» **Work item**
Up to and including the line with "15 to 0: SiO2 edge to edge", output the records exactly as they appear.

» **Data shown**
....................
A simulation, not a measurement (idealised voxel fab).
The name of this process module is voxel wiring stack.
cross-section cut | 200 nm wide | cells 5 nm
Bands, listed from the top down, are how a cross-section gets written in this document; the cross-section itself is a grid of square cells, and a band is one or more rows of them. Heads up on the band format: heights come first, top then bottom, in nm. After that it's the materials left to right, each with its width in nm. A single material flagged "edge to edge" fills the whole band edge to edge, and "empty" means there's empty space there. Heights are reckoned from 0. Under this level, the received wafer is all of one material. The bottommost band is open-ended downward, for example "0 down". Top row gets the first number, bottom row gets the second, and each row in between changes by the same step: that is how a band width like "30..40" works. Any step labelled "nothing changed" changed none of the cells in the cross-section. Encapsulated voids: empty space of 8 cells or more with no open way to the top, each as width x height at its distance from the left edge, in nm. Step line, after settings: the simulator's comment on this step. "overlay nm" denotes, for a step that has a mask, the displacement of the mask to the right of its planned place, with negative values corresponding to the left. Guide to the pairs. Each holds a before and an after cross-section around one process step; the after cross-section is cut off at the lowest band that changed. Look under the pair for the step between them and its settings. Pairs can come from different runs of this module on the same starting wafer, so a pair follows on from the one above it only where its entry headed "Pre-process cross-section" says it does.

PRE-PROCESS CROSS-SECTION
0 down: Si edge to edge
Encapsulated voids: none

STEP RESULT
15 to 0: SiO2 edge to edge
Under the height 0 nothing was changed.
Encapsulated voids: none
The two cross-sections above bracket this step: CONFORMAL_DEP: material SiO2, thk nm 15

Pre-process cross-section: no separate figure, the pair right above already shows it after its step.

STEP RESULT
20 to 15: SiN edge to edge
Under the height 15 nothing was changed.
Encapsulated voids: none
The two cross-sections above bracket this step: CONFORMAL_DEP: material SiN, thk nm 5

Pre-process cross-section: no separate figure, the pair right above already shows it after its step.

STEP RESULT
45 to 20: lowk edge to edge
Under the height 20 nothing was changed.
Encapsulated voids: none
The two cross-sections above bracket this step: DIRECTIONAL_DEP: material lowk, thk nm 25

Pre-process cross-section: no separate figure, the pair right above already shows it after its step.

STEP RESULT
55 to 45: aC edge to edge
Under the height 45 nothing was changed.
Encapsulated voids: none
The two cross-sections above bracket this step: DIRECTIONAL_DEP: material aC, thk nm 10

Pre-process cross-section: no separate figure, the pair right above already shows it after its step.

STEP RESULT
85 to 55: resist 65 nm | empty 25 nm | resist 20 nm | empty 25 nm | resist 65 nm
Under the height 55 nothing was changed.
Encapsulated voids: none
....................

» **Response box**
A simulation, not a measurement (idealised voxel fab).
The name of this process module is voxel wiring stack.
cross-section cut | 200 nm wide | cells 5 nm
Bands, listed from the top down, are how a cross-section gets written in this document; the cross-section itself is a grid of square cells, and a band is one or more rows of them. Heads up on the band format: heights come first, top then bottom, in nm. After that it's the materials left to right, each with its width in nm. A single material flagged "edge to edge" fills the whole band edge to edge, and "empty" means there's empty space there. Heights are reckoned from 0. Under this level, the received wafer is all of one material. The bottommost band is open-ended downward, for example "0 down". Top row gets the first number, bottom row gets the second, and each row in between changes by the same step: that is how a band width like "30..40" works. Any step labelled "nothing changed" changed none of the cells in the cross-section. Encapsulated voids: empty space of 8 cells or more with no open way to the top, each as width x height at its distance from the left edge, in nm. Step line, after settings: the simulator's comment on this step. "overlay nm" denotes, for a step that has a mask, the displacement of the mask to the right of its planned place, with negative values corresponding to the left. Guide to the pairs. Each holds a before and an after cross-section around one process step; the after cross-section is cut off at the lowest band that changed. Look under the pair for the step between them and its settings. Pairs can come from different runs of this module on the same starting wafer, so a pair follows on from the one above it only where its entry headed "Pre-process cross-section" says it does.

PRE-PROCESS CROSS-SECTION
0 down: Si edge to edge
Encapsulated voids: none

STEP RESULT
15 to 0: SiO2 edge to edge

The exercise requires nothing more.